### Exercise data
......

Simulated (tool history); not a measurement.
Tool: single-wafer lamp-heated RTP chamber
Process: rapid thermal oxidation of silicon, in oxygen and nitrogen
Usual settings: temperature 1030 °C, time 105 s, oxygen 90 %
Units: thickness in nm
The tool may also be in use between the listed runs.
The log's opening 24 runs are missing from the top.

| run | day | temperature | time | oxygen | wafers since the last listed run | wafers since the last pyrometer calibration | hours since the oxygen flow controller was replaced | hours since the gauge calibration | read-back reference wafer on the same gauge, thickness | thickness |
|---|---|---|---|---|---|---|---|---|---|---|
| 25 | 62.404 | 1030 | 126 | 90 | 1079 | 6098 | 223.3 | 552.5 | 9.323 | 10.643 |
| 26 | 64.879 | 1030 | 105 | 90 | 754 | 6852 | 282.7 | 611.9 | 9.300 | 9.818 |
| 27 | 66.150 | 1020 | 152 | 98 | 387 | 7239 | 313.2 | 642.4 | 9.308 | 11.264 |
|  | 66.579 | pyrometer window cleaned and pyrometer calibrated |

......

Each line of the data is to be restated exactly.

Simulated (tool history); not a measurement.
Tool: single-wafer lamp-heated RTP chamber
Process: rapid thermal oxidation of silicon, in oxygen and nitrogen
Usual settings: temperature 1030 °C, time 105 s, oxygen 90 %
Units: thickness in nm
The tool may also be in use between the listed runs.
The log's opening 24 runs are missing from the top.

| run | day | temperature | time | oxygen | wafers since the last listed run | wafers since the last pyrometer calibration | hours since the oxygen flow controller was replaced | hours since the gauge calibration | read-back reference wafer on the same gauge, thickness | thickness |
|---|---|---|---|---|---|---|---|---|---|---|
| 25 | 62.404 | 1030 | 126 | 90 | 1079 | 6098 | 223.3 | 552.5 | 9.323 | 10.643 |
| 26 | 64.879 | 1030 | 105 | 90 | 754 | 6852 | 282.7 | 611.9 | 9.300 | 9.818 |
| 27 | 66.150 | 1020 | 152 | 98 | 387 | 7239 | 313.2 | 642.4 | 9.308 | 11.264 |
|  | 66.579 | pyrometer window cleaned and pyrometer calibrated |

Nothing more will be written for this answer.